........
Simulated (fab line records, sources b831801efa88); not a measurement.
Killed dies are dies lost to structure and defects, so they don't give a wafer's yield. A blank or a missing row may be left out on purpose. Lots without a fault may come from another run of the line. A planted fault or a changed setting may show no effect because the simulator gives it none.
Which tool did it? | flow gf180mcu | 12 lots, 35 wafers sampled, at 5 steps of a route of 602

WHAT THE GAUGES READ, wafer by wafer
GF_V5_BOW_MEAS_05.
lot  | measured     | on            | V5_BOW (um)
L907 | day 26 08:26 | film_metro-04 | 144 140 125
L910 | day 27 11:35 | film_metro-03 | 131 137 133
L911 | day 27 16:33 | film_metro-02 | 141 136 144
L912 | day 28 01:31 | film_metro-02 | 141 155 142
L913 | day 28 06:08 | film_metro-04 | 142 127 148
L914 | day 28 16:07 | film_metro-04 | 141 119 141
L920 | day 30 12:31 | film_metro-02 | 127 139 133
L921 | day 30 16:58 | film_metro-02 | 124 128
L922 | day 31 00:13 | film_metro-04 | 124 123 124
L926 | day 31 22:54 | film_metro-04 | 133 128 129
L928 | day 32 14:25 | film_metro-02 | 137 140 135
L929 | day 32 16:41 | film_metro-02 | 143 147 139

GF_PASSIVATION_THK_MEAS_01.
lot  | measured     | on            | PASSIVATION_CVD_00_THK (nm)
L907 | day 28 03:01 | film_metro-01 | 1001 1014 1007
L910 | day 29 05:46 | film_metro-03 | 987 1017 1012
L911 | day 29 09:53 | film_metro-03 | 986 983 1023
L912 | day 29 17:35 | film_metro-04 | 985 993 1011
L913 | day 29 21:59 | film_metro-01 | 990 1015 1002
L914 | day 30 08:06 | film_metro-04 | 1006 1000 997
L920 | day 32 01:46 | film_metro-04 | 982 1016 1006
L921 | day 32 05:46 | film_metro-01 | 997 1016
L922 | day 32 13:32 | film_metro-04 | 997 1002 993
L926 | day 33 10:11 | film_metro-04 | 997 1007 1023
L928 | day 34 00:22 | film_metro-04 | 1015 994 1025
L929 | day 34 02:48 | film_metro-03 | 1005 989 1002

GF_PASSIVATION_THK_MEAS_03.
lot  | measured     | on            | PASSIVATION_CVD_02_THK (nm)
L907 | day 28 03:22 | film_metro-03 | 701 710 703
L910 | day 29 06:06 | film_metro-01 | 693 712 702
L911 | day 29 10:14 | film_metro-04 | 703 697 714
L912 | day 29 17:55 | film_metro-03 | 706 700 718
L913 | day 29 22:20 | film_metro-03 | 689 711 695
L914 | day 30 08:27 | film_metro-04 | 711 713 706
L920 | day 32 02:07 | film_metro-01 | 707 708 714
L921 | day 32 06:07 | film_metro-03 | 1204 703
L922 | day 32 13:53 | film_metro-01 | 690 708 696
........

WORK REQUEST
Beginning at the line with "L912 | day 29 17:55" and ending at the line with "L921 | day 32 06:07", reproduce each line of the data above exactly, and add no other lines.

WRITTEN ANSWER
L912 | day 29 17:55 | film_metro-03 | 706 700 718
L913 | day 29 22:20 | film_metro-03 | 689 711 695
L914 | day 30 08:27 | film_metro-04 | 711 713 706
L920 | day 32 02:07 | film_metro-01 | 707 708 714
L921 | day 32 06:07 | film_metro-03 | 1204 703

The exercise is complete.